#### Recorded data:
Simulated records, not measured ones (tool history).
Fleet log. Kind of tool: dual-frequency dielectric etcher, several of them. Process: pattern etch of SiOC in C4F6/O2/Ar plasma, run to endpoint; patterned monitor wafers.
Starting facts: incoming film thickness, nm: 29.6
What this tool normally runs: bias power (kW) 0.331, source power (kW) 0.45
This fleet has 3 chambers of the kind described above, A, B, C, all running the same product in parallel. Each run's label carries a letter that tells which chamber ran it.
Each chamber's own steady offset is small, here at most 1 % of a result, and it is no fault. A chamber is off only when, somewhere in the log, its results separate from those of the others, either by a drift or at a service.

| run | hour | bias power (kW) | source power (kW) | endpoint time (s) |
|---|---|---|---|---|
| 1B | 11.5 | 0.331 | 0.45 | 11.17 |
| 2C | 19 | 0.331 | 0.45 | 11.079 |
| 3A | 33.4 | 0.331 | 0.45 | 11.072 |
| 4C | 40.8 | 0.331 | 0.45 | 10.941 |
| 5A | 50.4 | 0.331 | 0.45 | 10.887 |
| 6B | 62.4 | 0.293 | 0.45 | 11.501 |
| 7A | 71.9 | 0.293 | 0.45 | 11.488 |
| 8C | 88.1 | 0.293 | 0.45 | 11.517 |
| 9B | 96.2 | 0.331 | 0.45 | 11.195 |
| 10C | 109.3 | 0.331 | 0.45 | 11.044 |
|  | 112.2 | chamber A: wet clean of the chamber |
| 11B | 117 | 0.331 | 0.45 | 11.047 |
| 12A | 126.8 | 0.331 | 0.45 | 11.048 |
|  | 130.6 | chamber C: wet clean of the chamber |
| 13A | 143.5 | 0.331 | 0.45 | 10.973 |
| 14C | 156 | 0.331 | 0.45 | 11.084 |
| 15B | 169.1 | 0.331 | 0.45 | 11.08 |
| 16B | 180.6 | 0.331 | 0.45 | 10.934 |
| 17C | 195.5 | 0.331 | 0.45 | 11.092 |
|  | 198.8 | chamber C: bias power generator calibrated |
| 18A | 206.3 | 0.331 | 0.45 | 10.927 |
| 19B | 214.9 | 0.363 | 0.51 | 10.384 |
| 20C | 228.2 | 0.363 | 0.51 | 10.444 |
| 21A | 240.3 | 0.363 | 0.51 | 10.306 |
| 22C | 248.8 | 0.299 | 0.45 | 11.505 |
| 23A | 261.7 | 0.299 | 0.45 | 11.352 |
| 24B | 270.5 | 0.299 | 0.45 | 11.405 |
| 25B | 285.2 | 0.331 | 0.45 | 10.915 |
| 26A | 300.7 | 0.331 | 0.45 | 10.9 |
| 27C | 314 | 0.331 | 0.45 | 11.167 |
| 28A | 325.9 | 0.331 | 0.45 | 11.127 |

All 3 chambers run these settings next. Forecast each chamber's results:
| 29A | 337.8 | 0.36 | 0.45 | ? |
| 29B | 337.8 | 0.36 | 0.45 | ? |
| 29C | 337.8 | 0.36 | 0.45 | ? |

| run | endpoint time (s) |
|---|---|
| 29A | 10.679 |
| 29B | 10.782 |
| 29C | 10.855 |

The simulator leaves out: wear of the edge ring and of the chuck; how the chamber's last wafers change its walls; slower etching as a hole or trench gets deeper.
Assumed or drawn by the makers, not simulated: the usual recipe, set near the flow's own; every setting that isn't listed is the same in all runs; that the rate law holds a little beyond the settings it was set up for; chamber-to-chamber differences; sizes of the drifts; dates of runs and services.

#### Assigned task:
Reproduce exactly the entries above, limited to the lines from the one with "0.51 | 10.444 |" through the one with "The simulator leaves", both included.

#### Task response:
| 20C | 228.2 | 0.363 | 0.51 | 10.444 |
| 21A | 240.3 | 0.363 | 0.51 | 10.306 |
| 22C | 248.8 | 0.299 | 0.45 | 11.505 |
| 23A | 261.7 | 0.299 | 0.45 | 11.352 |
| 24B | 270.5 | 0.299 | 0.45 | 11.405 |
| 25B | 285.2 | 0.331 | 0.45 | 10.915 |
| 26A | 300.7 | 0.331 | 0.45 | 10.9 |
| 27C | 314 | 0.331 | 0.45 | 11.167 |
| 28A | 325.9 | 0.331 | 0.45 | 11.127 |

All 3 chambers run these settings next. Forecast each chamber's results:
| 29A | 337.8 | 0.36 | 0.45 | ? |
| 29B | 337.8 | 0.36 | 0.45 | ? |
| 29C | 337.8 | 0.36 | 0.45 | ? |

| run | endpoint time (s) |
|---|---|
| 29A | 10.679 |
| 29B | 10.782 |
| 29C | 10.855 |

The simulator leaves out: wear of the edge ring and of the chuck; how the chamber's last wafers change its walls; slower etching as a hole or trench gets deeper.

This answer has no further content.